● Work item
Reproduce the listing below exactly, from its first line down to and including the line with "1,0.0,21.0,85,285,31.250".

● Data records
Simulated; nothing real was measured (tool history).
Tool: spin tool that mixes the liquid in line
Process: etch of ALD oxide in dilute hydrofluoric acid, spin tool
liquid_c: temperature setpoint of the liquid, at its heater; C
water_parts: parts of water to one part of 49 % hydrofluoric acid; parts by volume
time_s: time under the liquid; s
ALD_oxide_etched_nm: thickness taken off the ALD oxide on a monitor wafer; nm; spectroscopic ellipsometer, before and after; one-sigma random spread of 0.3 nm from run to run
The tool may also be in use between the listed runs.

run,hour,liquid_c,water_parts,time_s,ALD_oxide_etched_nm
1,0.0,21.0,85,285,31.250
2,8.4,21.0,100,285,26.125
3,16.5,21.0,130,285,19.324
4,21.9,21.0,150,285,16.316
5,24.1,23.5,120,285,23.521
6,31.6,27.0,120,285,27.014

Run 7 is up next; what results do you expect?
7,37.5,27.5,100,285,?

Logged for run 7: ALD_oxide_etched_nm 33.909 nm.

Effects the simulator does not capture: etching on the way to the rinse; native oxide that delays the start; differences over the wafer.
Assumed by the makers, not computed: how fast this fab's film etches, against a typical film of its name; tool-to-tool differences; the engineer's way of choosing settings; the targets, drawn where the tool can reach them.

● Problem solution
Simulated; nothing real was measured (tool history).
Tool: spin tool that mixes the liquid in line
Process: etch of ALD oxide in dilute hydrofluoric acid, spin tool
liquid_c: temperature setpoint of the liquid, at its heater; C
water_parts: parts of water to one part of 49 % hydrofluoric acid; parts by volume
time_s: time under the liquid; s
ALD_oxide_etched_nm: thickness taken off the ALD oxide on a monitor wafer; nm; spectroscopic ellipsometer, before and after; one-sigma random spread of 0.3 nm from run to run
The tool may also be in use between the listed runs.

run,hour,liquid_c,water_parts,time_s,ALD_oxide_etched_nm
1,0.0,21.0,85,285,31.250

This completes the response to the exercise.